WORK ORDER: Range to output from the entries below: the line containing "S3: time under the liquid; s; usual 90" through the line containing "B1: film thickness". Set it down exactly, ends included, nothing else.

AVAILABLE DATA:
● ● ● ● ●

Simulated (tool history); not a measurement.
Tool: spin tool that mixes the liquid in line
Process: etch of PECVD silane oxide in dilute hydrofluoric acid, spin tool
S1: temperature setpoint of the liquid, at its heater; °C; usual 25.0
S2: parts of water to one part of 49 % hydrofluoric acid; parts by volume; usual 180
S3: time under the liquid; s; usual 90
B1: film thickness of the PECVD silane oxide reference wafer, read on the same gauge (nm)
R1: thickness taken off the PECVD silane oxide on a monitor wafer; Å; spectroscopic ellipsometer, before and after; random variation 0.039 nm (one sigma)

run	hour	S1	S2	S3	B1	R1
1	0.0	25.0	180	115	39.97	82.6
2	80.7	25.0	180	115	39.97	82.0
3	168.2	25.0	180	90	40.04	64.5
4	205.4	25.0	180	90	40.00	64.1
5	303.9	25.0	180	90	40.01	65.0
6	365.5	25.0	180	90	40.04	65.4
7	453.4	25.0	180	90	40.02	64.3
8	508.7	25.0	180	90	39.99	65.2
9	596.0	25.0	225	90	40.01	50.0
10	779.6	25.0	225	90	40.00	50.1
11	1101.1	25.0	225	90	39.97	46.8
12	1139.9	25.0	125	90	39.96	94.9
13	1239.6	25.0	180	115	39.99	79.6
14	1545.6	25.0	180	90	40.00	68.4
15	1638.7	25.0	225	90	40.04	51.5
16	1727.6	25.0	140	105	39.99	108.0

● ● ● ● ●

WRITTEN SOLUTION:
S3: time under the liquid; s; usual 90
B1: film thickness of the PECVD silane oxide reference wafer, read on the same gauge (nm)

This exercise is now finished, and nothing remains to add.